• _Required action_: Return every record verbatim.

---------- Study material ----------
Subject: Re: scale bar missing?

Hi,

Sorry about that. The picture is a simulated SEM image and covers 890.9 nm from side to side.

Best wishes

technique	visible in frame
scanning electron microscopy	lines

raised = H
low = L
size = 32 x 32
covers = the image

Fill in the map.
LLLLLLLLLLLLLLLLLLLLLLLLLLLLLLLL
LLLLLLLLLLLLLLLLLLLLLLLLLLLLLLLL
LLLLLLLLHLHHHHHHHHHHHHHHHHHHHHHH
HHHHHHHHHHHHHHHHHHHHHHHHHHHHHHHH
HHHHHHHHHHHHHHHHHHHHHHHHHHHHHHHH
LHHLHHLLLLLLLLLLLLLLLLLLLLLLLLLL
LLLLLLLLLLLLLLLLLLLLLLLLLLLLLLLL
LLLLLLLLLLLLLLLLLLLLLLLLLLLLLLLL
----------

• _Task output_:
Subject: Re: scale bar missing?

Hi,

Sorry about that. The picture is a simulated SEM image and covers 890.9 nm from side to side.

Best wishes

technique	visible in frame
scanning electron microscopy	lines

raised = H
low = L
size = 32 x 32
covers = the image

Fill in the map.
LLLLLLLLLLLLLLLLLLLLLLLLLLLLLLLL
LLLLLLLLLLLLLLLLLLLLLLLLLLLLLLLL
LLLLLLLLHLHHHHHHHHHHHHHHHHHHHHHH
HHHHHHHHHHHHHHHHHHHHHHHHHHHHHHHH
HHHHHHHHHHHHHHHHHHHHHHHHHHHHHHHH
LHHLHHLLLLLLLLLLLLLLLLLLLLLLLLLL
LLLLLLLLLLLLLLLLLLLLLLLLLLLLLLLL
LLLLLLLLLLLLLLLLLLLLLLLLLLLLLLLL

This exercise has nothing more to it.